EXCERPTED DATA:
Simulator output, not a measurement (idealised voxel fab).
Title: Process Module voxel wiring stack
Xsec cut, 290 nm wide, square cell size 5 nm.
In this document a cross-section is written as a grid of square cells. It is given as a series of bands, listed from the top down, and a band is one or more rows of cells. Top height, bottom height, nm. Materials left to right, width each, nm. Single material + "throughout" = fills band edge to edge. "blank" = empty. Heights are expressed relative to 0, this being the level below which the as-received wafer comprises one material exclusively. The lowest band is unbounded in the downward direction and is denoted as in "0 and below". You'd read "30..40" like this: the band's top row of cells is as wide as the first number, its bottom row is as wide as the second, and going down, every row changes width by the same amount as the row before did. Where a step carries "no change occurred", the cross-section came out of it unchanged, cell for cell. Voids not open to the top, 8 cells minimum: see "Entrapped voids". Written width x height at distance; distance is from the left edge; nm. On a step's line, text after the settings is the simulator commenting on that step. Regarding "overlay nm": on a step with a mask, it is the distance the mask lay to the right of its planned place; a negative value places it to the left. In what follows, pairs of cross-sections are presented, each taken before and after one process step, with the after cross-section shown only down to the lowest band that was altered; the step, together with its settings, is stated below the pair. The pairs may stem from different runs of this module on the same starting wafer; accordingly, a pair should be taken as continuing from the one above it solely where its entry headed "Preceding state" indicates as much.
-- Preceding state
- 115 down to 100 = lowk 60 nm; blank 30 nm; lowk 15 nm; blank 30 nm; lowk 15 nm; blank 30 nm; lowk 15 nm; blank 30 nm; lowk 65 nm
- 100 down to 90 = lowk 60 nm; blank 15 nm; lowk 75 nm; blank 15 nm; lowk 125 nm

ACTION ITEM: The range runs from the line above containing "-- Preceding state" to the line containing "- 115 down to", inclusive. Restate those lines word for word and no others.

ANSWER AREA:
-- Preceding state
- 115 down to 100 = lowk 60 nm; blank 30 nm; lowk 15 nm; blank 30 nm; lowk 15 nm; blank 30 nm; lowk 15 nm; blank 30 nm; lowk 65 nm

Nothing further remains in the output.